Assignment »
Write out again, please, the records below from the first line to the line holding "Known at the", inclusive, and nothing else.

• • • • •
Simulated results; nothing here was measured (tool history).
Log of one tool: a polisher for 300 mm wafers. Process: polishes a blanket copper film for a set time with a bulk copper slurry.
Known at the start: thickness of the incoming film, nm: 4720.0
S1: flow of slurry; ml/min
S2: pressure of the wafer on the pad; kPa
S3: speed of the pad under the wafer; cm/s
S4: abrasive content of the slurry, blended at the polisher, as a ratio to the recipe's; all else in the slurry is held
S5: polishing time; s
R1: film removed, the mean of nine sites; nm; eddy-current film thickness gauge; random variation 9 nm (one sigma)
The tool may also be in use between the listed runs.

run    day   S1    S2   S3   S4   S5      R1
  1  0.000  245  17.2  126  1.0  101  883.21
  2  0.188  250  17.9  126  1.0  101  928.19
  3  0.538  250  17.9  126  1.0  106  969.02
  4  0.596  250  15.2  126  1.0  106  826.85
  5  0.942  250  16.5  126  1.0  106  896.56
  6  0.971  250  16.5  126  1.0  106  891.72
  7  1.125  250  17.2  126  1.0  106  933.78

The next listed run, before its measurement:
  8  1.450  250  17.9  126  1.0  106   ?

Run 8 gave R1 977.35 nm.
• • • • •

Answer box »
Simulated results; nothing here was measured (tool history).
Log of one tool: a polisher for 300 mm wafers. Process: polishes a blanket copper film for a set time with a bulk copper slurry.
Known at the start: thickness of the incoming film, nm: 4720.0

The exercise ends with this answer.